▶ [Work request]
Print out every record exactly as it appears.

*** Opening of Listed entries ***
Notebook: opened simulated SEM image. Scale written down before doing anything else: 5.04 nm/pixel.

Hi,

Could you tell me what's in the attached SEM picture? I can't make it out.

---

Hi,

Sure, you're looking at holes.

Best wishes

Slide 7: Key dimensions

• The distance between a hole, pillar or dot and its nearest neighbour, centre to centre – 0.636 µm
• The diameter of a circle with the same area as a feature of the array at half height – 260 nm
*** Close of Listed entries ***

▶ [Answer area]
Notebook: opened simulated SEM image. Scale written down before doing anything else: 5.04 nm/pixel.

Hi,

Could you tell me what's in the attached SEM picture? I can't make it out.

---

Hi,

Sure, you're looking at holes.

Best wishes

Slide 7: Key dimensions

• The distance between a hole, pillar or dot and its nearest neighbour, centre to centre – 0.636 µm
• The diameter of a circle with the same area as a feature of the array at half height – 260 nm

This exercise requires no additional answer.